• **ASSIGNMENT**: The entries that follow include a run beginning at the line with "Process: polishes a" and ending at the line with "Aiming for: removed"; restate that run word for word and leave the rest out.

• **ENTRIES SUPPLIED**:
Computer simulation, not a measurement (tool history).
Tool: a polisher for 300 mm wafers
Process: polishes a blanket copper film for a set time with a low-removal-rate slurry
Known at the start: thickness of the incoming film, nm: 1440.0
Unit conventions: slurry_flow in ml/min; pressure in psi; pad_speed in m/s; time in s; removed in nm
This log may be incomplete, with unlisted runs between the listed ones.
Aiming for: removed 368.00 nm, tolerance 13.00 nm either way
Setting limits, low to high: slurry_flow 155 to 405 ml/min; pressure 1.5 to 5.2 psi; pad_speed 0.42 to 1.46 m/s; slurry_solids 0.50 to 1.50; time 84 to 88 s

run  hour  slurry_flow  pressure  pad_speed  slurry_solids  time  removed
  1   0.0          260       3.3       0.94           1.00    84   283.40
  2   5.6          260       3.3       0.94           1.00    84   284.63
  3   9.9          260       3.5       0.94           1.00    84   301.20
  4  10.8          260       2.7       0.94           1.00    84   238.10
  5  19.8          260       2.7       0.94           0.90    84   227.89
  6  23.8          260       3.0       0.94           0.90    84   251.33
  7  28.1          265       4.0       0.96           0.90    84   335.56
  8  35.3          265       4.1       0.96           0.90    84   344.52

• **RESULT**:
Process: polishes a blanket copper film for a set time with a low-removal-rate slurry
Known at the start: thickness of the incoming film, nm: 1440.0
Unit conventions: slurry_flow in ml/min; pressure in psi; pad_speed in m/s; time in s; removed in nm
This log may be incomplete, with unlisted runs between the listed ones.
Aiming for: removed 368.00 nm, tolerance 13.00 nm either way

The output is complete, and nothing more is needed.